- **Assignment**:
Your job with the data below is to output exactly the lines from the one holding "dishing of a wide line in a test structure (nm): the" down to the one holding "The listed runs", both included, and no others.

- **Recorded data**:
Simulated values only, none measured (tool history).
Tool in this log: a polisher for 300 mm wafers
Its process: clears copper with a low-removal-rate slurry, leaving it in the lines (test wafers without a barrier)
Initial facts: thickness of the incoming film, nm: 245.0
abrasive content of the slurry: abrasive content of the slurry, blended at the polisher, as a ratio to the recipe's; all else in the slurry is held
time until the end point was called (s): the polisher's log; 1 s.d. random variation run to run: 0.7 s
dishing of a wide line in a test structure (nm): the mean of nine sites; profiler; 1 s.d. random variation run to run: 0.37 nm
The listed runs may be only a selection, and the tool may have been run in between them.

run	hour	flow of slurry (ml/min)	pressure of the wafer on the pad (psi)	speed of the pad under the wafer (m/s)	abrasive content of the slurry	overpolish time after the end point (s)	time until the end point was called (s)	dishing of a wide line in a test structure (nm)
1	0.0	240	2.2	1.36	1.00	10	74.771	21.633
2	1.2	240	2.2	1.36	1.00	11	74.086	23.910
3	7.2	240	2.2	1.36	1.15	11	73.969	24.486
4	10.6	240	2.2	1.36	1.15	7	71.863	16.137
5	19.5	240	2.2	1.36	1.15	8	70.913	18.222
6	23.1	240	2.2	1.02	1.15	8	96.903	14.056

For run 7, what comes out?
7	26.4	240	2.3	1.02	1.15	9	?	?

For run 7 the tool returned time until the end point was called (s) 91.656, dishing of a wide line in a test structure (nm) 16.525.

- **Answer area**:
dishing of a wide line in a test structure (nm): the mean of nine sites; profiler; 1 s.d. random variation run to run: 0.37 nm
The listed runs may be only a selection, and the tool may have been run in between them.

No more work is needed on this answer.